• **REQUIREMENT**:
Transcribe the records below. Leave every word as it is.

• **STORED DATA**:
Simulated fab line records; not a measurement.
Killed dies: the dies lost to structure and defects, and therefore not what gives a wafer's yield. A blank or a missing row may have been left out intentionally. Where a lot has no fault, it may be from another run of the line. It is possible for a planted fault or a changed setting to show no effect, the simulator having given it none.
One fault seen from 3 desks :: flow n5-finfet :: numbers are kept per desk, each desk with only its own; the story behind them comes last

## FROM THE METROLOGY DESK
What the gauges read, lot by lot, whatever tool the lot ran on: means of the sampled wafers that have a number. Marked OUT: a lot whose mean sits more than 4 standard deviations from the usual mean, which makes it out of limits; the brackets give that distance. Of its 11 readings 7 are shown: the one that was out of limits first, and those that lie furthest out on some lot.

• **EXERCISE ANSWER**:
Simulated fab line records; not a measurement.
Killed dies: the dies lost to structure and defects, and therefore not what gives a wafer's yield. A blank or a missing row may have been left out intentionally. Where a lot has no fault, it may be from another run of the line. It is possible for a planted fault or a changed setting to show no effect, the simulator having given it none.
One fault seen from 3 desks :: flow n5-finfet :: numbers are kept per desk, each desk with only its own; the story behind them comes last

## FROM THE METROLOGY DESK
What the gauges read, lot by lot, whatever tool the lot ran on: means of the sampled wafers that have a number. Marked OUT: a lot whose mean sits more than 4 standard deviations from the usual mean, which makes it out of limits; the brackets give that distance. Of its 11 readings 7 are shown: the one that was out of limits first, and those that lie furthest out on some lot.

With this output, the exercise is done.